*Work item*
Until you reach the line containing "Band entry format.", reproduce each line of the listing exactly, please, and include that line as well.

*Provided material*
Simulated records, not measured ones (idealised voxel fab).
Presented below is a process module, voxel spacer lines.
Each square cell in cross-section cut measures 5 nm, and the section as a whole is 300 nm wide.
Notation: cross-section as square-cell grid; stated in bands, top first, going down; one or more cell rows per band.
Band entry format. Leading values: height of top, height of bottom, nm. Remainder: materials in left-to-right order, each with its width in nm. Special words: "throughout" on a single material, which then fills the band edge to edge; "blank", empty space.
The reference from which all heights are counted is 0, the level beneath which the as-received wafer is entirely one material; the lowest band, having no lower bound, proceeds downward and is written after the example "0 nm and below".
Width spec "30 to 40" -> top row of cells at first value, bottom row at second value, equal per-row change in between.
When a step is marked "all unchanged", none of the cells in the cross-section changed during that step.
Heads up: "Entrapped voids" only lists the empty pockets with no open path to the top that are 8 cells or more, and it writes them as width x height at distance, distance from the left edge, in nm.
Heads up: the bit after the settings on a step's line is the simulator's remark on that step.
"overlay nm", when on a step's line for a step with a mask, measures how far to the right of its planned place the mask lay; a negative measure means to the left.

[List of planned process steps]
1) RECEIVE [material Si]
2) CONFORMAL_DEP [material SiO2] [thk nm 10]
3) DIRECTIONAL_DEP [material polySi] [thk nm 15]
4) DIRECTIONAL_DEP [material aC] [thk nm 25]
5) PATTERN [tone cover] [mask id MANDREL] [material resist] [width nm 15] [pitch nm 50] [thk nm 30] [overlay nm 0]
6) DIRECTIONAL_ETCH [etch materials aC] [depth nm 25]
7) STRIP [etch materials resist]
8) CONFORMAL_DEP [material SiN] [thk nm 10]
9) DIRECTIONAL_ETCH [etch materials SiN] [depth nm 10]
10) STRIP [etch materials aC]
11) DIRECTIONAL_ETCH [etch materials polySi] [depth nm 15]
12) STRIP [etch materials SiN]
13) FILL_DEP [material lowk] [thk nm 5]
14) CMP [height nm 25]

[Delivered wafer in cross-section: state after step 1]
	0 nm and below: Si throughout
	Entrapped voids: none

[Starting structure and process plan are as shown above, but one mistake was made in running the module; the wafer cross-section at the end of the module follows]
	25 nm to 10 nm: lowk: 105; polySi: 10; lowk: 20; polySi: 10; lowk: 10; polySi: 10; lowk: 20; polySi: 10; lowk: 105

*Written answer*
Simulated records, not measured ones (idealised voxel fab).
Presented below is a process module, voxel spacer lines.
Each square cell in cross-section cut measures 5 nm, and the section as a whole is 300 nm wide.
Notation: cross-section as square-cell grid; stated in bands, top first, going down; one or more cell rows per band.
Band entry format. Leading values: height of top, height of bottom, nm. Remainder: materials in left-to-right order, each with its width in nm. Special words: "throughout" on a single material, which then fills the band edge to edge; "blank", empty space.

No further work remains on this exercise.